Dataset extract
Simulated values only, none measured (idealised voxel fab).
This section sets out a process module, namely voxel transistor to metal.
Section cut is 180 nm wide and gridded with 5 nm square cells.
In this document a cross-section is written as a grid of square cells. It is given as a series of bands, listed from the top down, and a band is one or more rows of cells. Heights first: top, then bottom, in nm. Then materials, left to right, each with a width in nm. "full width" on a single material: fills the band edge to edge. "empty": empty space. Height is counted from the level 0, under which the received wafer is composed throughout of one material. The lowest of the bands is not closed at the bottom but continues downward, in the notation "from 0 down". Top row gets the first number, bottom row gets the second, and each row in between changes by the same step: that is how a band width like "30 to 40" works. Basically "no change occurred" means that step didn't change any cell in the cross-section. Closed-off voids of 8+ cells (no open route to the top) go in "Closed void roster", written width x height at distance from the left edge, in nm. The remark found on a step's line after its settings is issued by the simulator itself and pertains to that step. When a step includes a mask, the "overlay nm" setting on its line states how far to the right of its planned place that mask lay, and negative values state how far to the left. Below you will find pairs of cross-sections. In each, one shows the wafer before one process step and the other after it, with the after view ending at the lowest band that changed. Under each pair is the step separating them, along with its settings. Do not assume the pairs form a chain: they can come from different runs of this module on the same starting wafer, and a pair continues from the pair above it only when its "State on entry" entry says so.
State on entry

Work item
Restate word for word the lines of the data above, starting at the line containing "This section sets" and ending at the line containing "Section cut is", both included, and nothing more.

Problem solution
This section sets out a process module, namely voxel transistor to metal.
Section cut is 180 nm wide and gridded with 5 nm square cells.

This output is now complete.